(Source material Opens)
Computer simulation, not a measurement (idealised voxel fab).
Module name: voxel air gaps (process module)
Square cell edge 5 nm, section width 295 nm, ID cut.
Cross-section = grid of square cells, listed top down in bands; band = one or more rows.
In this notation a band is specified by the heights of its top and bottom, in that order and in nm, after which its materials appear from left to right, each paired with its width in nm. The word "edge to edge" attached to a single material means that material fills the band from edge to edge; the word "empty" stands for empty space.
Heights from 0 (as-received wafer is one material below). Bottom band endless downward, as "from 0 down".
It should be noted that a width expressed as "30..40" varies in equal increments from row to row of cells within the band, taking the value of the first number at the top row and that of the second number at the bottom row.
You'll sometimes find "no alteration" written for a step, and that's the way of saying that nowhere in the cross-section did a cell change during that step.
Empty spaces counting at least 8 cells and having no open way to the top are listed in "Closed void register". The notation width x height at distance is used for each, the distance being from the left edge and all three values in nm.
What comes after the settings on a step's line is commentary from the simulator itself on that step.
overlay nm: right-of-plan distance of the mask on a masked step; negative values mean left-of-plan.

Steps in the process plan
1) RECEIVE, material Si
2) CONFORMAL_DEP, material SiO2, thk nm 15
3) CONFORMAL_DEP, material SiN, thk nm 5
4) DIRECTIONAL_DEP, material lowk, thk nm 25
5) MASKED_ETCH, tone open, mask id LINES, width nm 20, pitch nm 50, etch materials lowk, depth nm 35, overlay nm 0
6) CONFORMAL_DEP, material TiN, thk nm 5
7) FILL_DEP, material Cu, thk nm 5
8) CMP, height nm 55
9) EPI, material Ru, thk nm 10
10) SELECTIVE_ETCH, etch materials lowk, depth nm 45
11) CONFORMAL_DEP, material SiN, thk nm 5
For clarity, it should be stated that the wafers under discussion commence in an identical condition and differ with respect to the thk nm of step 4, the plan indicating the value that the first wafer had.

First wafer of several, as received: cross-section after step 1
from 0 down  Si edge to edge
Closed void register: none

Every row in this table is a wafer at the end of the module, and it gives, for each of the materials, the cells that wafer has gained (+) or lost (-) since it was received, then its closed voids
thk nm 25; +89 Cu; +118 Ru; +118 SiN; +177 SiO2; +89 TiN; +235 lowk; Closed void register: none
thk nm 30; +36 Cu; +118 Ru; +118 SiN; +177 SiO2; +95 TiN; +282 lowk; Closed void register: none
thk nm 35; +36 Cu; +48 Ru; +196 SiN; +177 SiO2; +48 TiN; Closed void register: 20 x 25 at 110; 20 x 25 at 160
(Source material Closes)

Assigned task: Each line from the first line of the entries up to and including the line containing "Cross-section = grid" should be transcribed exactly, with all other lines left out.

Written answer:
Computer simulation, not a measurement (idealised voxel fab).
Module name: voxel air gaps (process module)
Square cell edge 5 nm, section width 295 nm, ID cut.
Cross-section = grid of square cells, listed top down in bands; band = one or more rows.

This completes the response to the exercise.